------------------------------------------------------------------------

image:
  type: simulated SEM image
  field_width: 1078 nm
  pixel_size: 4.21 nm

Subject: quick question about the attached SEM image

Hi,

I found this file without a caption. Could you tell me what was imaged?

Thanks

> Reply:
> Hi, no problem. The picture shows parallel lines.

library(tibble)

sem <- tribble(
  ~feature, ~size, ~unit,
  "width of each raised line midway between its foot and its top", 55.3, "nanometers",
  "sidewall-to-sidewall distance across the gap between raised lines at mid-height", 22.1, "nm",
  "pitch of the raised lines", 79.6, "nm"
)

------------------------------------------------------------------------

▶ Exercise
Each line of the data is to be transcribed exactly, with nothing left out.

▶ Answer box
image:
  type: simulated SEM image
  field_width: 1078 nm
  pixel_size: 4.21 nm

Subject: quick question about the attached SEM image

Hi,

I found this file without a caption. Could you tell me what was imaged?

Thanks

> Reply:
> Hi, no problem. The picture shows parallel lines.

library(tibble)

sem <- tribble(
  ~feature, ~size, ~unit,
  "width of each raised line midway between its foot and its top", 55.3, "nanometers",
  "sidewall-to-sidewall distance across the gap between raised lines at mid-height", 22.1, "nm",
  "pitch of the raised lines", 79.6, "nm"
)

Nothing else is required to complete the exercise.